### Excerpted records
════════════════

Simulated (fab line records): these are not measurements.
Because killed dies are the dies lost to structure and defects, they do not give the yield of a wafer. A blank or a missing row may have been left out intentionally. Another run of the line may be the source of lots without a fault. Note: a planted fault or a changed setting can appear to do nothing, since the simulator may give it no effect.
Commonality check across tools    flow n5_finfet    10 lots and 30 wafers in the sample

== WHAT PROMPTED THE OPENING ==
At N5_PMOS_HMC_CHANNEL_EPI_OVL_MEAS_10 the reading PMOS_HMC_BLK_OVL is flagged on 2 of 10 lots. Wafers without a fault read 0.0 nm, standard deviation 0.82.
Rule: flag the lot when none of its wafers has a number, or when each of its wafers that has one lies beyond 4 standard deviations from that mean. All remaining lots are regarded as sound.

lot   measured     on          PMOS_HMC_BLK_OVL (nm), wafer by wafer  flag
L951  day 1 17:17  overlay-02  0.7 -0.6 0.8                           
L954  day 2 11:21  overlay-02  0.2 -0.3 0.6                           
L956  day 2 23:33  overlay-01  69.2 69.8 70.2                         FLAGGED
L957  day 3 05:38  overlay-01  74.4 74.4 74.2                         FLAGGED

════════════════

In the records above, find the line with "Rule: flag the"; write out exactly that line and each one after it, stopping after the line with "0.7 -0.6 0.8".

Rule: flag the lot when none of its wafers has a number, or when each of its wafers that has one lies beyond 4 standard deviations from that mean. All remaining lots are regarded as sound.

lot   measured     on          PMOS_HMC_BLK_OVL (nm), wafer by wafer  flag
L951  day 1 17:17  overlay-02  0.7 -0.6 0.8                           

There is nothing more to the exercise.